========================
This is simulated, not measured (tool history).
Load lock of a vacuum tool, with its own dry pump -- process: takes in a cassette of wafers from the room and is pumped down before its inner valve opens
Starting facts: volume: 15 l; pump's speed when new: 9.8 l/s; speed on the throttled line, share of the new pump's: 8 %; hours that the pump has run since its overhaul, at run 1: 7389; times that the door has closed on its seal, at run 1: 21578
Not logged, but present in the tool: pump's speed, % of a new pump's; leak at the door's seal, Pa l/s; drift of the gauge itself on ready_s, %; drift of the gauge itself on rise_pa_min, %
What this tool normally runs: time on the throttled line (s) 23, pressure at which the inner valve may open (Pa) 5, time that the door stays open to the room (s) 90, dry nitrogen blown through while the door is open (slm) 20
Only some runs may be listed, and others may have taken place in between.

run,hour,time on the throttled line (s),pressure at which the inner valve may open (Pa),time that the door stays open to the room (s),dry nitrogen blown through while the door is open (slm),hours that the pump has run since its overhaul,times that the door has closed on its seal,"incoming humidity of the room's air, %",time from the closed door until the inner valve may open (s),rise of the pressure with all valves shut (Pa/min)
========================

**Exercise**
Return all of the data precisely as it appears.

**Task solution**
This is simulated, not measured (tool history).
Load lock of a vacuum tool, with its own dry pump -- process: takes in a cassette of wafers from the room and is pumped down before its inner valve opens
Starting facts: volume: 15 l; pump's speed when new: 9.8 l/s; speed on the throttled line, share of the new pump's: 8 %; hours that the pump has run since its overhaul, at run 1: 7389; times that the door has closed on its seal, at run 1: 21578
Not logged, but present in the tool: pump's speed, % of a new pump's; leak at the door's seal, Pa l/s; drift of the gauge itself on ready_s, %; drift of the gauge itself on rise_pa_min, %
What this tool normally runs: time on the throttled line (s) 23, pressure at which the inner valve may open (Pa) 5, time that the door stays open to the room (s) 90, dry nitrogen blown through while the door is open (slm) 20
Only some runs may be listed, and others may have taken place in between.

run,hour,time on the throttled line (s),pressure at which the inner valve may open (Pa),time that the door stays open to the room (s),dry nitrogen blown through while the door is open (slm),hours that the pump has run since its overhaul,times that the door has closed on its seal,"incoming humidity of the room's air, %",time from the closed door until the inner valve may open (s),rise of the pressure with all valves shut (Pa/min)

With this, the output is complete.